WORK REQUEST — Each entry below needs to be reproduced exactly as given.

───

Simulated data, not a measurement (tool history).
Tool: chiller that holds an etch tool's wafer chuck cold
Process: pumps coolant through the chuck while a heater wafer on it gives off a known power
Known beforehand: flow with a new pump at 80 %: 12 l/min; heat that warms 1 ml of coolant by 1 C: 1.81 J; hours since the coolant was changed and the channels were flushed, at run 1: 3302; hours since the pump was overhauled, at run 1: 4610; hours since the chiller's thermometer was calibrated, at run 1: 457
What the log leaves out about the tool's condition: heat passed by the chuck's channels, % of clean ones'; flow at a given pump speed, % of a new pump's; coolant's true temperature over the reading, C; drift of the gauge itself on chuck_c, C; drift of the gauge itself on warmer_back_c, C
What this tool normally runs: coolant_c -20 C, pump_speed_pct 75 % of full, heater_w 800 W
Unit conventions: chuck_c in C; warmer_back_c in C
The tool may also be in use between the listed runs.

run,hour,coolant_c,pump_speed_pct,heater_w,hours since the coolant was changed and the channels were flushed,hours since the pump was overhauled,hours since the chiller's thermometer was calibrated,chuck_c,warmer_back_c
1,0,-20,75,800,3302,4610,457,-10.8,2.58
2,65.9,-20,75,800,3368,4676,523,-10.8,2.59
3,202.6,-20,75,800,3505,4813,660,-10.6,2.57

───

WRITTEN RESPONSE —
Simulated data, not a measurement (tool history).
Tool: chiller that holds an etch tool's wafer chuck cold
Process: pumps coolant through the chuck while a heater wafer on it gives off a known power
Known beforehand: flow with a new pump at 80 %: 12 l/min; heat that warms 1 ml of coolant by 1 C: 1.81 J; hours since the coolant was changed and the channels were flushed, at run 1: 3302; hours since the pump was overhauled, at run 1: 4610; hours since the chiller's thermometer was calibrated, at run 1: 457
What the log leaves out about the tool's condition: heat passed by the chuck's channels, % of clean ones'; flow at a given pump speed, % of a new pump's; coolant's true temperature over the reading, C; drift of the gauge itself on chuck_c, C; drift of the gauge itself on warmer_back_c, C
What this tool normally runs: coolant_c -20 C, pump_speed_pct 75 % of full, heater_w 800 W
Unit conventions: chuck_c in C; warmer_back_c in C
The tool may also be in use between the listed runs.

run,hour,coolant_c,pump_speed_pct,heater_w,hours since the coolant was changed and the channels were flushed,hours since the pump was overhauled,hours since the chiller's thermometer was calibrated,chuck_c,warmer_back_c
1,0,-20,75,800,3302,4610,457,-10.8,2.58
2,65.9,-20,75,800,3368,4676,523,-10.8,2.59
3,202.6,-20,75,800,3505,4813,660,-10.6,2.57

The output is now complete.